╭─ Given entries

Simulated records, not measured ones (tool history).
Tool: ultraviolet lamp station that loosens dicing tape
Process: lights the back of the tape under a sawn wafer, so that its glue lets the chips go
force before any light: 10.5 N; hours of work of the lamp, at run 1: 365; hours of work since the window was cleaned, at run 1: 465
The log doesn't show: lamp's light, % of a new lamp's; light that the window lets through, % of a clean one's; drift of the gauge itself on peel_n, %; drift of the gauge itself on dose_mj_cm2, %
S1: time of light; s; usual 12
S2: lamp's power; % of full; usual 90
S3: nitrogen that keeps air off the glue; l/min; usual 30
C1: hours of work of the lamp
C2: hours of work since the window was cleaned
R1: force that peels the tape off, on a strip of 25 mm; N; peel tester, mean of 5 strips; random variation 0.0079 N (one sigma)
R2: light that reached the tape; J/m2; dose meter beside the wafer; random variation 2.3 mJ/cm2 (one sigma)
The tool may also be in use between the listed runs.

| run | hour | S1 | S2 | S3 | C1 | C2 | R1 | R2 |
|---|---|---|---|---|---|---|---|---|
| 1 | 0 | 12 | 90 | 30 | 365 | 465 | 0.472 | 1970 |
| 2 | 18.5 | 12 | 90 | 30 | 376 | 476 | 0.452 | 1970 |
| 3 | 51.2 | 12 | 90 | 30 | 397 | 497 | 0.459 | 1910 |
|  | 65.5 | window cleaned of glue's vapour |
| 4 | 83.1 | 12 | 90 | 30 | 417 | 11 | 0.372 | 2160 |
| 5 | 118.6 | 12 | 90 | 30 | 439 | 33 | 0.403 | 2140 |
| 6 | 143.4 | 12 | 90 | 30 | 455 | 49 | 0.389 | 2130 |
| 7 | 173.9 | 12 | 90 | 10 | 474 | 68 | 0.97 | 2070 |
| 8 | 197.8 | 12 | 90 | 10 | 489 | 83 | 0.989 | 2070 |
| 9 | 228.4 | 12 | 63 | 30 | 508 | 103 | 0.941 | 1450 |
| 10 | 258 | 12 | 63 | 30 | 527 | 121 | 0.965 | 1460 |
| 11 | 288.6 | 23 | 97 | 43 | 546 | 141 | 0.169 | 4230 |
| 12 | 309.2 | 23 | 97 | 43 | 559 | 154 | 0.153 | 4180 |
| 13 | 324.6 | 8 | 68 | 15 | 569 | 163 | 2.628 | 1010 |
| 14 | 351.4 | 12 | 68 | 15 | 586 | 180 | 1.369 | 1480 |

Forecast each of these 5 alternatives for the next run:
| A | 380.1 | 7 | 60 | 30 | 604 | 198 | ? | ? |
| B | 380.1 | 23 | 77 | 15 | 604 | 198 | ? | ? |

╰─

Work order:
Return, exactly as they stand, the lines from the start of the records above through the line with "S3: nitrogen that", both ends included, and no other lines.

Task output:
Simulated records, not measured ones (tool history).
Tool: ultraviolet lamp station that loosens dicing tape
Process: lights the back of the tape under a sawn wafer, so that its glue lets the chips go
force before any light: 10.5 N; hours of work of the lamp, at run 1: 365; hours of work since the window was cleaned, at run 1: 465
The log doesn't show: lamp's light, % of a new lamp's; light that the window lets through, % of a clean one's; drift of the gauge itself on peel_n, %; drift of the gauge itself on dose_mj_cm2, %
S1: time of light; s; usual 12
S2: lamp's power; % of full; usual 90
S3: nitrogen that keeps air off the glue; l/min; usual 30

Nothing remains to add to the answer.